Dataset excerpts
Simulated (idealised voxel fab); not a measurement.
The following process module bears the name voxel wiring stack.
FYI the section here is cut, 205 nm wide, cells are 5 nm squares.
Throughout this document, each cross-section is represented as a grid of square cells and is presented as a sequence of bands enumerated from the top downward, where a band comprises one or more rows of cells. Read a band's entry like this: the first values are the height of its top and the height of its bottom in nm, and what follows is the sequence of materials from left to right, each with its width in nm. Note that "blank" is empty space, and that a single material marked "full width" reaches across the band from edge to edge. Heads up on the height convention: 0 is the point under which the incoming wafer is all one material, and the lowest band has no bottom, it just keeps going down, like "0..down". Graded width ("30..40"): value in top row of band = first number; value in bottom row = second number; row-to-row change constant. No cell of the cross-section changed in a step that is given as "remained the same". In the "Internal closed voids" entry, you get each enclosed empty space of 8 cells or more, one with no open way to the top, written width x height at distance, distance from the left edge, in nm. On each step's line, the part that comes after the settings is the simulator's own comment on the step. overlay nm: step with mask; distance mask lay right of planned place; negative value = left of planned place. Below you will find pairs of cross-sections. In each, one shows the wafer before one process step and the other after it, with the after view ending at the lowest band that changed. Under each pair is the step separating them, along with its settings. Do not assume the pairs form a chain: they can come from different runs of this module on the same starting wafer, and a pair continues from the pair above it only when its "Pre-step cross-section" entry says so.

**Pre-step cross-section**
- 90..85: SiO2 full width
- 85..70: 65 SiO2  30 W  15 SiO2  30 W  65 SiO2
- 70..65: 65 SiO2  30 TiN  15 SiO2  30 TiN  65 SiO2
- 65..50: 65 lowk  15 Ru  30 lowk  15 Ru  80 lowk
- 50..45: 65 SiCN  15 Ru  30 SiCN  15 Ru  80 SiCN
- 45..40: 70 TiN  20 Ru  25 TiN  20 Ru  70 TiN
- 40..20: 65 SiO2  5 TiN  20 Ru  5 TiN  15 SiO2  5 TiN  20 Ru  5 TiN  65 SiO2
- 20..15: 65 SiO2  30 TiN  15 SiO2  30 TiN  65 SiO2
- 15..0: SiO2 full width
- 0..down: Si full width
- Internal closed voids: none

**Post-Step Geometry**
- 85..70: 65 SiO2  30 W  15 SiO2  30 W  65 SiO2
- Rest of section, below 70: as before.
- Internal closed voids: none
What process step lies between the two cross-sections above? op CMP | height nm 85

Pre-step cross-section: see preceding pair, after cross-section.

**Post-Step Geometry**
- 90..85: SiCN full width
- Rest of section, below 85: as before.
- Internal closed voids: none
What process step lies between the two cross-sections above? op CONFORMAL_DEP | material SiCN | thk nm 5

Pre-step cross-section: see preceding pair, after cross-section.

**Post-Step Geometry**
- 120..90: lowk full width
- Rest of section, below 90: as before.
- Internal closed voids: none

Required action
Start at the first line of the material and transcribe each line exactly, stopping once the line containing "FYI the section" has been written.

Answer box
Simulated (idealised voxel fab); not a measurement.
The following process module bears the name voxel wiring stack.
FYI the section here is cut, 205 nm wide, cells are 5 nm squares.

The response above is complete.